=====

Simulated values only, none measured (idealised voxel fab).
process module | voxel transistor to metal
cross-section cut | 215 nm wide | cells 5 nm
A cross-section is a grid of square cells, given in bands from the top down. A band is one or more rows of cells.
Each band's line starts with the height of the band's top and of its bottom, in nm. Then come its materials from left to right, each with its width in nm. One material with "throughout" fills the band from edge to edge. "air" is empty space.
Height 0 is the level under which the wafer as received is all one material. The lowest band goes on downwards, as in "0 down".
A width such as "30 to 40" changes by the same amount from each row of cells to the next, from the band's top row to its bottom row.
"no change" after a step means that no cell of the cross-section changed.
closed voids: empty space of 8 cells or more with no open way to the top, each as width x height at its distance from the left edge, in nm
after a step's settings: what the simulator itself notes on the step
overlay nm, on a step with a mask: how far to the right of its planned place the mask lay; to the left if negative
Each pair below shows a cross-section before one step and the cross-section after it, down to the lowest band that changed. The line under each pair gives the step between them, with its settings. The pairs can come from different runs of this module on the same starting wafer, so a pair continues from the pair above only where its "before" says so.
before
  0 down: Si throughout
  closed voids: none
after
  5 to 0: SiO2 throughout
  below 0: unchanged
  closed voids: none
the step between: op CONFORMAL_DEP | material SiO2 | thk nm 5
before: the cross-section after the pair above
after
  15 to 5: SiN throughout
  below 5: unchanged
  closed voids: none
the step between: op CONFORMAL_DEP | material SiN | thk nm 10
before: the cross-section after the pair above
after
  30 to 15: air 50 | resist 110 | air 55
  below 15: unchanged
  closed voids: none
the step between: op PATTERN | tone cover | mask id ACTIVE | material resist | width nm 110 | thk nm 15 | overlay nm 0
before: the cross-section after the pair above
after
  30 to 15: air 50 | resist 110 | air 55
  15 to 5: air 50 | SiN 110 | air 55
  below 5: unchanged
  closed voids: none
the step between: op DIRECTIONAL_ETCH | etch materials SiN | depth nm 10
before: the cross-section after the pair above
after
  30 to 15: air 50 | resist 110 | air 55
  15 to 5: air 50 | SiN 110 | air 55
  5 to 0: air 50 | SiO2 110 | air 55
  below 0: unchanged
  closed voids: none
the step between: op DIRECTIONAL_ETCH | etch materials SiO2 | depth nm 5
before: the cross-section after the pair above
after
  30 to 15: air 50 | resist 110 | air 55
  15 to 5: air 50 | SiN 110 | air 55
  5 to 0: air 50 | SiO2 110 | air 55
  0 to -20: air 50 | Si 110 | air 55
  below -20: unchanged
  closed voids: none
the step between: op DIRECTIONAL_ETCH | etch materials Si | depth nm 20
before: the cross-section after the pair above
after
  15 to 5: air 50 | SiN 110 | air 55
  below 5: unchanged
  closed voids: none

=====

Assignment >> Of the entries above, transcribe exactly those lines that fall between the line containing "the step between: op CONFORMAL_DEP | material SiN" and the line containing "the step between: op DIRECTIONAL_ETCH | etch materials SiO2", together with those two lines.

Task result >>
the step between: op CONFORMAL_DEP | material SiN | thk nm 10
before: the cross-section after the pair above
after
  30 to 15: air 50 | resist 110 | air 55
  below 15: unchanged
  closed voids: none
the step between: op PATTERN | tone cover | mask id ACTIVE | material resist | width nm 110 | thk nm 15 | overlay nm 0
before: the cross-section after the pair above
after
  30 to 15: air 50 | resist 110 | air 55
  15 to 5: air 50 | SiN 110 | air 55
  below 5: unchanged
  closed voids: none
the step between: op DIRECTIONAL_ETCH | etch materials SiN | depth nm 10
before: the cross-section after the pair above
after
  30 to 15: air 50 | resist 110 | air 55
  15 to 5: air 50 | SiN 110 | air 55
  5 to 0: air 50 | SiO2 110 | air 55
  below 0: unchanged
  closed voids: none
the step between: op DIRECTIONAL_ETCH | etch materials SiO2 | depth nm 5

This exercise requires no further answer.